REQUIREMENT —
Give every line of the listing word for word, beginning at the first and including the line with "5: DIRECTIONAL_DEP, material aC, thk nm 20" as the last.

DATA EXTRACTS —
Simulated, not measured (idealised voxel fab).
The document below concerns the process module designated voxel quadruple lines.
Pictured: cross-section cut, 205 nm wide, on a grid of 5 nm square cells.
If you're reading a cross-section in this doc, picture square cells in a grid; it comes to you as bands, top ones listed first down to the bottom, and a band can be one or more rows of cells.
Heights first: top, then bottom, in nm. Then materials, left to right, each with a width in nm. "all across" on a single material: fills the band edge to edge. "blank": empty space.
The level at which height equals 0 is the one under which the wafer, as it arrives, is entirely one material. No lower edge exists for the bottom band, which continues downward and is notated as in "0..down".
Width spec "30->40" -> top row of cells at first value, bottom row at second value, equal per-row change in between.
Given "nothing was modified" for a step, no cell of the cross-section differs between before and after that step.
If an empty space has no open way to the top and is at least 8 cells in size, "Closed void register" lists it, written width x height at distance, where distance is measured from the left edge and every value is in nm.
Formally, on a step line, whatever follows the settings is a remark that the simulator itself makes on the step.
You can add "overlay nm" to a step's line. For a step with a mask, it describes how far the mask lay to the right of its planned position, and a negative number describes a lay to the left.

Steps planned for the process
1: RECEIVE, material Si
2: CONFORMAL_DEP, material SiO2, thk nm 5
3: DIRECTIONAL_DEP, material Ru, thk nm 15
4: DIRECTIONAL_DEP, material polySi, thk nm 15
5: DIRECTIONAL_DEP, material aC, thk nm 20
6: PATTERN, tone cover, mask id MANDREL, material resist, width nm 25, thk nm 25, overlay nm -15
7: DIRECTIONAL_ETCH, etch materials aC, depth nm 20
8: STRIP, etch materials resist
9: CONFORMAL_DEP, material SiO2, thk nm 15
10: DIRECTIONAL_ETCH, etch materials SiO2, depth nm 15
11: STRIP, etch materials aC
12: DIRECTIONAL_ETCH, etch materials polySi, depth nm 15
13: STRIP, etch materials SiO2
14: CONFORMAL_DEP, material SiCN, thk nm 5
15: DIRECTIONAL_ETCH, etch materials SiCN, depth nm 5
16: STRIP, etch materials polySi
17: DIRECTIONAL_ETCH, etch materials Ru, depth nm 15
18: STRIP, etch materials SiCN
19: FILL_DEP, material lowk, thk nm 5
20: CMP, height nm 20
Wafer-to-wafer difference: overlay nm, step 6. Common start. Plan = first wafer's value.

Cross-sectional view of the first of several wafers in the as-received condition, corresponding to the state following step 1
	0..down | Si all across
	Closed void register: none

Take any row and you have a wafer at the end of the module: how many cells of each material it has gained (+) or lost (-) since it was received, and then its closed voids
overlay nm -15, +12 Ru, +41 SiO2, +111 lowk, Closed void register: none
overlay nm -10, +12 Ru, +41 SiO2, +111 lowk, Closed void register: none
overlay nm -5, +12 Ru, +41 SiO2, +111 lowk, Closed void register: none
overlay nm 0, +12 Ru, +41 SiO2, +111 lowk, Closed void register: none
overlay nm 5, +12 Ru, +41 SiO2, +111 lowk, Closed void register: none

EXERCISE RESPONSE —
Simulated, not measured (idealised voxel fab).
The document below concerns the process module designated voxel quadruple lines.
Pictured: cross-section cut, 205 nm wide, on a grid of 5 nm square cells.
If you're reading a cross-section in this doc, picture square cells in a grid; it comes to you as bands, top ones listed first down to the bottom, and a band can be one or more rows of cells.
Heights first: top, then bottom, in nm. Then materials, left to right, each with a width in nm. "all across" on a single material: fills the band edge to edge. "blank": empty space.
The level at which height equals 0 is the one under which the wafer, as it arrives, is entirely one material. No lower edge exists for the bottom band, which continues downward and is notated as in "0..down".
Width spec "30->40" -> top row of cells at first value, bottom row at second value, equal per-row change in between.
Given "nothing was modified" for a step, no cell of the cross-section differs between before and after that step.
If an empty space has no open way to the top and is at least 8 cells in size, "Closed void register" lists it, written width x height at distance, where distance is measured from the left edge and every value is in nm.
Formally, on a step line, whatever follows the settings is a remark that the simulator itself makes on the step.
You can add "overlay nm" to a step's line. For a step with a mask, it describes how far the mask lay to the right of its planned position, and a negative number describes a lay to the left.

Steps planned for the process
1: RECEIVE, material Si
2: CONFORMAL_DEP, material SiO2, thk nm 5
3: DIRECTIONAL_DEP, material Ru, thk nm 15
4: DIRECTIONAL_DEP, material polySi, thk nm 15
5: DIRECTIONAL_DEP, material aC, thk nm 20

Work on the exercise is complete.